_ _ _

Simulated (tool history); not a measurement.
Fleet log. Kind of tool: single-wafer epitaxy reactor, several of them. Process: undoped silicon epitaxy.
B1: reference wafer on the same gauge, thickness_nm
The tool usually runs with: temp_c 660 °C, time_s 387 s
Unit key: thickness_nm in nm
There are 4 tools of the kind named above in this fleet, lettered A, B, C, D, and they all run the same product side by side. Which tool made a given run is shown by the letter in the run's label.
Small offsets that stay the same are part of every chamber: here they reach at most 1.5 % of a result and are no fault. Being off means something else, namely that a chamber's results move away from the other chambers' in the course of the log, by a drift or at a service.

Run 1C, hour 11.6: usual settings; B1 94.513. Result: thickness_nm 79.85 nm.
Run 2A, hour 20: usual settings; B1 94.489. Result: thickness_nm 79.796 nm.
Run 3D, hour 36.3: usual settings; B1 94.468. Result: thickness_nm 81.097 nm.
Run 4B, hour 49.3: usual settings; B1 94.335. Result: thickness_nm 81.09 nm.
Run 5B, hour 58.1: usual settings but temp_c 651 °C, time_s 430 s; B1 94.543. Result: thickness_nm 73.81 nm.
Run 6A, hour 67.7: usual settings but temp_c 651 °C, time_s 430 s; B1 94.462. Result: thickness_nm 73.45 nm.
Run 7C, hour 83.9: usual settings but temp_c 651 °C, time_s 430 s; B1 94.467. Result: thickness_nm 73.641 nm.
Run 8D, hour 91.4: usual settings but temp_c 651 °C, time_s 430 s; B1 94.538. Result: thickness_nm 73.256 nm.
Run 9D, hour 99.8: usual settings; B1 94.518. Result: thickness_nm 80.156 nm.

_ _ _

Would you transcribe the whole listing, keeping every character the same?

YOUR RESPONSE =
Simulated (tool history); not a measurement.
Fleet log. Kind of tool: single-wafer epitaxy reactor, several of them. Process: undoped silicon epitaxy.
B1: reference wafer on the same gauge, thickness_nm
The tool usually runs with: temp_c 660 °C, time_s 387 s
Unit key: thickness_nm in nm
There are 4 tools of the kind named above in this fleet, lettered A, B, C, D, and they all run the same product side by side. Which tool made a given run is shown by the letter in the run's label.
Small offsets that stay the same are part of every chamber: here they reach at most 1.5 % of a result and are no fault. Being off means something else, namely that a chamber's results move away from the other chambers' in the course of the log, by a drift or at a service.

Run 1C, hour 11.6: usual settings; B1 94.513. Result: thickness_nm 79.85 nm.
Run 2A, hour 20: usual settings; B1 94.489. Result: thickness_nm 79.796 nm.
Run 3D, hour 36.3: usual settings; B1 94.468. Result: thickness_nm 81.097 nm.
Run 4B, hour 49.3: usual settings; B1 94.335. Result: thickness_nm 81.09 nm.
Run 5B, hour 58.1: usual settings but temp_c 651 °C, time_s 430 s; B1 94.543. Result: thickness_nm 73.81 nm.
Run 6A, hour 67.7: usual settings but temp_c 651 °C, time_s 430 s; B1 94.462. Result: thickness_nm 73.45 nm.
Run 7C, hour 83.9: usual settings but temp_c 651 °C, time_s 430 s; B1 94.467. Result: thickness_nm 73.641 nm.
Run 8D, hour 91.4: usual settings but temp_c 651 °C, time_s 430 s; B1 94.538. Result: thickness_nm 73.256 nm.
Run 9D, hour 99.8: usual settings; B1 94.518. Result: thickness_nm 80.156 nm.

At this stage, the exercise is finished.